Please transcribe the data that follows exactly, from its first line through the line that contains "S3: pressure of".

━━━━━━━━━━━━━━━━━━━━━━━━━━━━━━

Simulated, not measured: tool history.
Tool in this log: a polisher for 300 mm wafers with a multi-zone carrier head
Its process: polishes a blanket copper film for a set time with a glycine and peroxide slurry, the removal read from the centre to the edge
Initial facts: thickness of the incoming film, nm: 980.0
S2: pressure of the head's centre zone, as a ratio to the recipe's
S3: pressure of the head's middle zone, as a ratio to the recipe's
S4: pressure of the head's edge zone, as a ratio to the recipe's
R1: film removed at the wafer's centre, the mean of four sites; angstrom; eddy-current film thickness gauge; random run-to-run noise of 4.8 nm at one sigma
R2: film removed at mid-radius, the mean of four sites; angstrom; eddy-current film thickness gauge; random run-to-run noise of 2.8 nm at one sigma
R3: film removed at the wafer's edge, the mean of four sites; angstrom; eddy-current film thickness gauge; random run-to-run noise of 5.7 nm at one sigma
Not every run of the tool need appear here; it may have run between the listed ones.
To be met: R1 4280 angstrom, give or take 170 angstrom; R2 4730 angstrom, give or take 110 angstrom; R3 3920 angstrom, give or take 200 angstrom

━━━━━━━━━━━━━━━━━━━━━━━━━━━━━━

**Exercise output**
Simulated, not measured: tool history.
Tool in this log: a polisher for 300 mm wafers with a multi-zone carrier head
Its process: polishes a blanket copper film for a set time with a glycine and peroxide slurry, the removal read from the centre to the edge
Initial facts: thickness of the incoming film, nm: 980.0
S2: pressure of the head's centre zone, as a ratio to the recipe's
S3: pressure of the head's middle zone, as a ratio to the recipe's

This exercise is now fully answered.